┄┄┄┄┄┄┄┄┄┄┄┄┄┄┄┄┄┄┄┄
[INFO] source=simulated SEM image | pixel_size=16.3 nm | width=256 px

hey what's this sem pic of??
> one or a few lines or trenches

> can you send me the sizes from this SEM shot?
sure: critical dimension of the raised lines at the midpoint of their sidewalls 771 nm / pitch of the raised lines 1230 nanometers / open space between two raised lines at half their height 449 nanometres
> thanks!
┄┄┄┄┄┄┄┄┄┄┄┄┄┄┄┄┄┄┄┄

Brief
Could you restate the listing above word for word?

Your solution
[INFO] source=simulated SEM image | pixel_size=16.3 nm | width=256 px

hey what's this sem pic of??
> one or a few lines or trenches

> can you send me the sizes from this SEM shot?
sure: critical dimension of the raised lines at the midpoint of their sidewalls 771 nm / pitch of the raised lines 1230 nanometers / open space between two raised lines at half their height 449 nanometres
> thanks!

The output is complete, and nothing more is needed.